= Brief =
Your task is to transcribe the entries exactly.

################

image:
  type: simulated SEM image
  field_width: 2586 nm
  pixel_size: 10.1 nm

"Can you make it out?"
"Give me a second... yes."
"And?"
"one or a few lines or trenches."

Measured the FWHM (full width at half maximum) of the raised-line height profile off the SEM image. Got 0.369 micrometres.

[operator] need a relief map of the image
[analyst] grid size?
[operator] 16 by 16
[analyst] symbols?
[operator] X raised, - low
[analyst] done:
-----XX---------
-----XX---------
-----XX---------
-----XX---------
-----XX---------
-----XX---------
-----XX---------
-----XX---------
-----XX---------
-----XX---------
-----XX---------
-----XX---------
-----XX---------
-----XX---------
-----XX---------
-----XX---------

################

= Answer box =
image:
  type: simulated SEM image
  field_width: 2586 nm
  pixel_size: 10.1 nm

"Can you make it out?"
"Give me a second... yes."
"And?"
"one or a few lines or trenches."

Measured the FWHM (full width at half maximum) of the raised-line height profile off the SEM image. Got 0.369 micrometres.

[operator] need a relief map of the image
[analyst] grid size?
[operator] 16 by 16
[analyst] symbols?
[operator] X raised, - low
[analyst] done:
-----XX---------
-----XX---------
-----XX---------
-----XX---------
-----XX---------
-----XX---------
-----XX---------
-----XX---------
-----XX---------
-----XX---------
-----XX---------
-----XX---------
-----XX---------
-----XX---------
-----XX---------
-----XX---------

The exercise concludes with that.